• [Task item] The whole of the data, every line, should come back exactly the same.

= Beginning of Section =

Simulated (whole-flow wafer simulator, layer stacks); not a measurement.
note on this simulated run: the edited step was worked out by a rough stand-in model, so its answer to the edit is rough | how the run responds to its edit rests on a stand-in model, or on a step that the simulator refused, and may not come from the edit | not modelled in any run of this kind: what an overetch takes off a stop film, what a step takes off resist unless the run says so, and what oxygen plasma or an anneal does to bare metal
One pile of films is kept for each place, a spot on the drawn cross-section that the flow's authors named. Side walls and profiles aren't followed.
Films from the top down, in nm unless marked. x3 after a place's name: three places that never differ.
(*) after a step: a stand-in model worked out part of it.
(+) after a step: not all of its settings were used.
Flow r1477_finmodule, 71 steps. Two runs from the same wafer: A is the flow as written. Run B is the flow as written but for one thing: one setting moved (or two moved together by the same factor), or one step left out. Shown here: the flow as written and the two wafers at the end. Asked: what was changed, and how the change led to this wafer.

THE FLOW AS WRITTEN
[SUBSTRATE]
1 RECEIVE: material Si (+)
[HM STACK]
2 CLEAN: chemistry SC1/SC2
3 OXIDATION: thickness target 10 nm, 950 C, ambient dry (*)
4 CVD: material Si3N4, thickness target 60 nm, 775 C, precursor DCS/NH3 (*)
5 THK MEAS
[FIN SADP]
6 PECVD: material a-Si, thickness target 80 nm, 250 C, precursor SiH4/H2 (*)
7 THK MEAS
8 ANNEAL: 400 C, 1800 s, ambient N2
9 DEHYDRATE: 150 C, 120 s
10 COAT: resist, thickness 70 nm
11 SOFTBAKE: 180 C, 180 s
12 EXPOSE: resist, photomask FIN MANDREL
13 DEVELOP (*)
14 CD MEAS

= End of Section =

• [Exercise answer]
Simulated (whole-flow wafer simulator, layer stacks); not a measurement.
note on this simulated run: the edited step was worked out by a rough stand-in model, so its answer to the edit is rough | how the run responds to its edit rests on a stand-in model, or on a step that the simulator refused, and may not come from the edit | not modelled in any run of this kind: what an overetch takes off a stop film, what a step takes off resist unless the run says so, and what oxygen plasma or an anneal does to bare metal
One pile of films is kept for each place, a spot on the drawn cross-section that the flow's authors named. Side walls and profiles aren't followed.
Films from the top down, in nm unless marked. x3 after a place's name: three places that never differ.
(*) after a step: a stand-in model worked out part of it.
(+) after a step: not all of its settings were used.
Flow r1477_finmodule, 71 steps. Two runs from the same wafer: A is the flow as written. Run B is the flow as written but for one thing: one setting moved (or two moved together by the same factor), or one step left out. Shown here: the flow as written and the two wafers at the end. Asked: what was changed, and how the change led to this wafer.

THE FLOW AS WRITTEN
[SUBSTRATE]
1 RECEIVE: material Si (+)
[HM STACK]
2 CLEAN: chemistry SC1/SC2
3 OXIDATION: thickness target 10 nm, 950 C, ambient dry (*)
4 CVD: material Si3N4, thickness target 60 nm, 775 C, precursor DCS/NH3 (*)
5 THK MEAS
[FIN SADP]
6 PECVD: material a-Si, thickness target 80 nm, 250 C, precursor SiH4/H2 (*)
7 THK MEAS
8 ANNEAL: 400 C, 1800 s, ambient N2
9 DEHYDRATE: 150 C, 120 s
10 COAT: resist, thickness 70 nm
11 SOFTBAKE: 180 C, 180 s
12 EXPOSE: resist, photomask FIN MANDREL
13 DEVELOP (*)
14 CD MEAS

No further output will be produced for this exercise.